- ACTION ITEM -
Would you print the material exactly, starting at its first line and ending at the line holding "A pile is written"?

• • • • •

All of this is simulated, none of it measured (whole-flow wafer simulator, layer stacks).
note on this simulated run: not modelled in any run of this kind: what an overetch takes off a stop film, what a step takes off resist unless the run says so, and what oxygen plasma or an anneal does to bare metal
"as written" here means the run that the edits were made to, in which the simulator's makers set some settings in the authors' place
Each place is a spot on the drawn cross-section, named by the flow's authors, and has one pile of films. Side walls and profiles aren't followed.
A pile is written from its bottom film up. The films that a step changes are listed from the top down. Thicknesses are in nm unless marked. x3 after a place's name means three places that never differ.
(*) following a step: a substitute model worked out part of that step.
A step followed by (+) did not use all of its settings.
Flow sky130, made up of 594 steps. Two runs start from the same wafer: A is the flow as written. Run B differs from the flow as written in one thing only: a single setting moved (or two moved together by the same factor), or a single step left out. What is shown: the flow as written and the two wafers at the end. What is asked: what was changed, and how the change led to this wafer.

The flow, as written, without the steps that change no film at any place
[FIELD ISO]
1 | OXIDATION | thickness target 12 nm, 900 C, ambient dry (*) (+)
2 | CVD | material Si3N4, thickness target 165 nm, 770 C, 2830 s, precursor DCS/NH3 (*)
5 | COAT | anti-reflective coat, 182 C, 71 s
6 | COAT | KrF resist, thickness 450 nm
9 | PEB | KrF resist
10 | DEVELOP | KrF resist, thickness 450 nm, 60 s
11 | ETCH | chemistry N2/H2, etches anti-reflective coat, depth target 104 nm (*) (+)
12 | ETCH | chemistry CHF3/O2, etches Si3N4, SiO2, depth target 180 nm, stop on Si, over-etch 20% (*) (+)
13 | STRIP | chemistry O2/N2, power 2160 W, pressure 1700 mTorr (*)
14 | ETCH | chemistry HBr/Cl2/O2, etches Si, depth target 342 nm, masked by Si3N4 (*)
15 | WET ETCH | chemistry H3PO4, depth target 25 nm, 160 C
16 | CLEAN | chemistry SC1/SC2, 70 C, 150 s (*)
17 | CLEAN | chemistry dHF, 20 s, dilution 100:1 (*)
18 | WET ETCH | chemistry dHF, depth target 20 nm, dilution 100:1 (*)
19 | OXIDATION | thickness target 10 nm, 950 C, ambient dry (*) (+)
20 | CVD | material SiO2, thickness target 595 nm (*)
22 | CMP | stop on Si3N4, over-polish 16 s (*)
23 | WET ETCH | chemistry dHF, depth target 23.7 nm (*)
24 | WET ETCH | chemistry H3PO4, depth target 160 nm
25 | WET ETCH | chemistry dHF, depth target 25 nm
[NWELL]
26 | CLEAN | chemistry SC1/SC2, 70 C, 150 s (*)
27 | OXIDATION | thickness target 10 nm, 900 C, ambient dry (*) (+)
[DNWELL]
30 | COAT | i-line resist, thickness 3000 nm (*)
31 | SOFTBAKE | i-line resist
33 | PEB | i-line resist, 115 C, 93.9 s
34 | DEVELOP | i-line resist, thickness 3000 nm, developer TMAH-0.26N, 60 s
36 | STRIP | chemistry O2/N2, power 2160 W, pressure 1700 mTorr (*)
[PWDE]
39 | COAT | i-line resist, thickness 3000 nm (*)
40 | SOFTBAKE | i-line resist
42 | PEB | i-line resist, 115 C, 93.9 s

• • • • •

- EXERCISE ANSWER -
All of this is simulated, none of it measured (whole-flow wafer simulator, layer stacks).
note on this simulated run: not modelled in any run of this kind: what an overetch takes off a stop film, what a step takes off resist unless the run says so, and what oxygen plasma or an anneal does to bare metal
"as written" here means the run that the edits were made to, in which the simulator's makers set some settings in the authors' place
Each place is a spot on the drawn cross-section, named by the flow's authors, and has one pile of films. Side walls and profiles aren't followed.
A pile is written from its bottom film up. The films that a step changes are listed from the top down. Thicknesses are in nm unless marked. x3 after a place's name means three places that never differ.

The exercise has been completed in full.